- INFORMATION PROVIDED
========
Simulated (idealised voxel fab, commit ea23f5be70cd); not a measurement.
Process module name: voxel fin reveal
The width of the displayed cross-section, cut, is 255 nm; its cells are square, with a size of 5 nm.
========

- WORK ORDER
Print out the entire listing. Keep every line exact.

- WRITTEN REPLY
Simulated (idealised voxel fab, commit ea23f5be70cd); not a measurement.
Process module name: voxel fin reveal
The width of the displayed cross-section, cut, is 255 nm; its cells are square, with a size of 5 nm.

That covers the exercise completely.